● STUDY MATERIAL:
■ ■ ■

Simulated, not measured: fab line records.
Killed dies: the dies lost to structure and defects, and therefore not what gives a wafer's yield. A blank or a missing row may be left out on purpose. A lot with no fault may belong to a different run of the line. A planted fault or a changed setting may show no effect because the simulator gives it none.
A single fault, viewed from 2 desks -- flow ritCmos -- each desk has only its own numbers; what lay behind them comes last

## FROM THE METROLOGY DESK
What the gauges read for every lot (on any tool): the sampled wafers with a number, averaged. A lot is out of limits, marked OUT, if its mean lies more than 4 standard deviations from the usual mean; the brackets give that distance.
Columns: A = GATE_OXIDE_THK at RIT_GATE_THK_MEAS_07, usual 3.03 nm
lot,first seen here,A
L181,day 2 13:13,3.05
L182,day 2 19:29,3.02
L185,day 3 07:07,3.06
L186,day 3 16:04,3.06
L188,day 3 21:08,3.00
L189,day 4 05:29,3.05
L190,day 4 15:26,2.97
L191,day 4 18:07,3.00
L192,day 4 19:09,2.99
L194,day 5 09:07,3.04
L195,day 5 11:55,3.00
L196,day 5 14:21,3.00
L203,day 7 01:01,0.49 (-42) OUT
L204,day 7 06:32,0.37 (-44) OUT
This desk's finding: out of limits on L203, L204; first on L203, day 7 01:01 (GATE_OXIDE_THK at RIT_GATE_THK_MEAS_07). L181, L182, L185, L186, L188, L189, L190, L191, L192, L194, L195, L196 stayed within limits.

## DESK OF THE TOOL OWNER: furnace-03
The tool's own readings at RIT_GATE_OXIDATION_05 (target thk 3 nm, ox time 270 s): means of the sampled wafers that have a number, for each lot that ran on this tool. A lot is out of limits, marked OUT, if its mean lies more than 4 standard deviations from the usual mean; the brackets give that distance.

■ ■ ■

● REQUIRED ACTION: The lines above should be duplicated exactly.

● WRITTEN RESPONSE:
Simulated, not measured: fab line records.
Killed dies: the dies lost to structure and defects, and therefore not what gives a wafer's yield. A blank or a missing row may be left out on purpose. A lot with no fault may belong to a different run of the line. A planted fault or a changed setting may show no effect because the simulator gives it none.
A single fault, viewed from 2 desks -- flow ritCmos -- each desk has only its own numbers; what lay behind them comes last

## FROM THE METROLOGY DESK
What the gauges read for every lot (on any tool): the sampled wafers with a number, averaged. A lot is out of limits, marked OUT, if its mean lies more than 4 standard deviations from the usual mean; the brackets give that distance.
Columns: A = GATE_OXIDE_THK at RIT_GATE_THK_MEAS_07, usual 3.03 nm
lot,first seen here,A
L181,day 2 13:13,3.05
L182,day 2 19:29,3.02
L185,day 3 07:07,3.06
L186,day 3 16:04,3.06
L188,day 3 21:08,3.00
L189,day 4 05:29,3.05
L190,day 4 15:26,2.97
L191,day 4 18:07,3.00
L192,day 4 19:09,2.99
L194,day 5 09:07,3.04
L195,day 5 11:55,3.00
L196,day 5 14:21,3.00
L203,day 7 01:01,0.49 (-42) OUT
L204,day 7 06:32,0.37 (-44) OUT
This desk's finding: out of limits on L203, L204; first on L203, day 7 01:01 (GATE_OXIDE_THK at RIT_GATE_THK_MEAS_07). L181, L182, L185, L186, L188, L189, L190, L191, L192, L194, L195, L196 stayed within limits.

## DESK OF THE TOOL OWNER: furnace-03
The tool's own readings at RIT_GATE_OXIDATION_05 (target thk 3 nm, ox time 270 s): means of the sampled wafers that have a number, for each lot that ran on this tool. A lot is out of limits, marked OUT, if its mean lies more than 4 standard deviations from the usual mean; the brackets give that distance.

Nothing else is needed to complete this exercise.